**Exercise:**
The expected output is exactly the lines below, starting at the line with "6) MASKED_ETCH (tone" and ending at the line with "16) CONFORMAL_DEP (material TiN; thk nm 5)", both included; no other line belongs in it.

____________

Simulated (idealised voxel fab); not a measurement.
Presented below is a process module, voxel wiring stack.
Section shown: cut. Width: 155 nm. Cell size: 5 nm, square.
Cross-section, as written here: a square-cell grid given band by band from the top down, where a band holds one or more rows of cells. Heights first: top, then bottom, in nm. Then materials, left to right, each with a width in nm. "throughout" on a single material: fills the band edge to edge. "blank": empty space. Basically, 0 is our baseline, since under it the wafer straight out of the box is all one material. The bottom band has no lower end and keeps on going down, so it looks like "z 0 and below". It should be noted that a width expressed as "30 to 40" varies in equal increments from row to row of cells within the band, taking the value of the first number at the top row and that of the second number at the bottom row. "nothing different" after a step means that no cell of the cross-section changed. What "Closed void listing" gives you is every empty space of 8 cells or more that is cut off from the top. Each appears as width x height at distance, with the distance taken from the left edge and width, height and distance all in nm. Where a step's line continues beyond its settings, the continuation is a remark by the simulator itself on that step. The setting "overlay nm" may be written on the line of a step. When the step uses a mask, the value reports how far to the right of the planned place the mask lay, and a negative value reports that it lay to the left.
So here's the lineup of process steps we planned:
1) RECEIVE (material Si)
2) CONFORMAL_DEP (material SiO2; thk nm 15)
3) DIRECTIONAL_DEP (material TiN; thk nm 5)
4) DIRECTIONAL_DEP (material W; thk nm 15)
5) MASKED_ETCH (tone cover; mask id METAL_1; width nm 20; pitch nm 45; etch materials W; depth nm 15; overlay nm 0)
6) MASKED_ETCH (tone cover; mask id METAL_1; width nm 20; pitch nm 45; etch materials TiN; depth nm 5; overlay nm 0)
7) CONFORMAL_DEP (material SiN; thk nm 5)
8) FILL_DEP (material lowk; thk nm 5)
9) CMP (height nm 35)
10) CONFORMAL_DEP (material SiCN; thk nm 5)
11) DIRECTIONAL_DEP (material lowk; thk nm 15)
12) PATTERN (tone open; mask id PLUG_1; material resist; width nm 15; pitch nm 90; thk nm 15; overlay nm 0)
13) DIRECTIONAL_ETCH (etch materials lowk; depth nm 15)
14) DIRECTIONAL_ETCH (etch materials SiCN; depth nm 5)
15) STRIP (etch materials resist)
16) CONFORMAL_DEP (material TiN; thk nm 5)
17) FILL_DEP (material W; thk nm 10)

____________

**Your response:**
6) MASKED_ETCH (tone cover; mask id METAL_1; width nm 20; pitch nm 45; etch materials TiN; depth nm 5; overlay nm 0)
7) CONFORMAL_DEP (material SiN; thk nm 5)
8) FILL_DEP (material lowk; thk nm 5)
9) CMP (height nm 35)
10) CONFORMAL_DEP (material SiCN; thk nm 5)
11) DIRECTIONAL_DEP (material lowk; thk nm 15)
12) PATTERN (tone open; mask id PLUG_1; material resist; width nm 15; pitch nm 90; thk nm 15; overlay nm 0)
13) DIRECTIONAL_ETCH (etch materials lowk; depth nm 15)
14) DIRECTIONAL_ETCH (etch materials SiCN; depth nm 5)
15) STRIP (etch materials resist)
16) CONFORMAL_DEP (material TiN; thk nm 5)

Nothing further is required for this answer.